------------------------------------------------------------

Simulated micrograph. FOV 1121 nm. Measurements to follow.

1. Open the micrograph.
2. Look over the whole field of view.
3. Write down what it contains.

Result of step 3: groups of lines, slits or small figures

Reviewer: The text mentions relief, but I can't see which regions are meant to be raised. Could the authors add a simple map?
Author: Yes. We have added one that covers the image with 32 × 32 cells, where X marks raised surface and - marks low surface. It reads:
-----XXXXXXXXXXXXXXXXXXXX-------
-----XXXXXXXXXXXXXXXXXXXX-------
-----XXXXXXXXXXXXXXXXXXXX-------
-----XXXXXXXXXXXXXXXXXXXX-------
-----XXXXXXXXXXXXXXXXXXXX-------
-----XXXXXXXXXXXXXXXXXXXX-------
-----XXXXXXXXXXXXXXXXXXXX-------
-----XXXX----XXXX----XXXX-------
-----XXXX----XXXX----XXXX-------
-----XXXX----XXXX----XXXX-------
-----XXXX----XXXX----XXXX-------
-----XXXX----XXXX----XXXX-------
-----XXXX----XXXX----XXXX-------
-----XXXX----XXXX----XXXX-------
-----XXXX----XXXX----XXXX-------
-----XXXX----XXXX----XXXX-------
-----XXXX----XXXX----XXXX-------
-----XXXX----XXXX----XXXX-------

------------------------------------------------------------

▸ ASSIGNMENT
The lines to copy run from the start of the records above through the line holding "Reviewer: The text"; give them exactly, both ends included, and nothing else.

▸ ANSWER AREA
Simulated micrograph. FOV 1121 nm. Measurements to follow.

1. Open the micrograph.
2. Look over the whole field of view.
3. Write down what it contains.

Result of step 3: groups of lines, slits or small figures

Reviewer: The text mentions relief, but I can't see which regions are meant to be raised. Could the authors add a simple map?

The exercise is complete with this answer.